*** Record excerpts ***

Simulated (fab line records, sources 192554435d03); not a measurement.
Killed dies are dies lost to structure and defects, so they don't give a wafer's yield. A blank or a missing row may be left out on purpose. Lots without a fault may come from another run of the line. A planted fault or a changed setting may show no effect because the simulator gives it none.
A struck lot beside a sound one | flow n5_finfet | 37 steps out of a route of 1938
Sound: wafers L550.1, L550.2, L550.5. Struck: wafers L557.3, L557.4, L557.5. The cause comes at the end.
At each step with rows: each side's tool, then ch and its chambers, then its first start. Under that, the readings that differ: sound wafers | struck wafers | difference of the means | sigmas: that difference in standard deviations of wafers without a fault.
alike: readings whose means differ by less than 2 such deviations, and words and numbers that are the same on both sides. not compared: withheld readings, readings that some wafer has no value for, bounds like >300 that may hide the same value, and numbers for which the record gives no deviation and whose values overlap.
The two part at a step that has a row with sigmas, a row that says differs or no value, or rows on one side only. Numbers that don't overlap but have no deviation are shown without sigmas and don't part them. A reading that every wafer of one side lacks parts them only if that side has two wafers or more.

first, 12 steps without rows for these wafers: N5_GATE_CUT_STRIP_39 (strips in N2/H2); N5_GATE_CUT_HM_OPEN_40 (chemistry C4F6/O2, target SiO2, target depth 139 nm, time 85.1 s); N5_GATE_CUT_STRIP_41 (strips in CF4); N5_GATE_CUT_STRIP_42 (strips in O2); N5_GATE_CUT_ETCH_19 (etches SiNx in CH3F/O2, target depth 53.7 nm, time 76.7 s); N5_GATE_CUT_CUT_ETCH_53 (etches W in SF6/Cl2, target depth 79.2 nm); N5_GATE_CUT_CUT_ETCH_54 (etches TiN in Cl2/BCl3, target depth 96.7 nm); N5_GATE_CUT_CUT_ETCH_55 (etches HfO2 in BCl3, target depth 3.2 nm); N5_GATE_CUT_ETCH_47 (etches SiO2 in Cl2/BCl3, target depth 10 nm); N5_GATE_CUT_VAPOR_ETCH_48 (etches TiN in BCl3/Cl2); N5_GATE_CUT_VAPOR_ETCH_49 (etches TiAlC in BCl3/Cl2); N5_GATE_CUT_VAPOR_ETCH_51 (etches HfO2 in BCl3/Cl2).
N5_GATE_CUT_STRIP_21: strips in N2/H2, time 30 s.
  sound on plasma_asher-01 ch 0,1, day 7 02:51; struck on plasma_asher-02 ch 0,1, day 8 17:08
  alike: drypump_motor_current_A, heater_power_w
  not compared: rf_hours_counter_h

*** End of Record excerpts ***

Work order: Please return every line from the first one in the records above down to the line containing "Sound: wafers L550.1, L550.2, L550.5.", including both, exactly as written and nothing more.

Exercise output:
Simulated (fab line records, sources 192554435d03); not a measurement.
Killed dies are dies lost to structure and defects, so they don't give a wafer's yield. A blank or a missing row may be left out on purpose. Lots without a fault may come from another run of the line. A planted fault or a changed setting may show no effect because the simulator gives it none.
A struck lot beside a sound one | flow n5_finfet | 37 steps out of a route of 1938
Sound: wafers L550.1, L550.2, L550.5. Struck: wafers L557.3, L557.4, L557.5. The cause comes at the end.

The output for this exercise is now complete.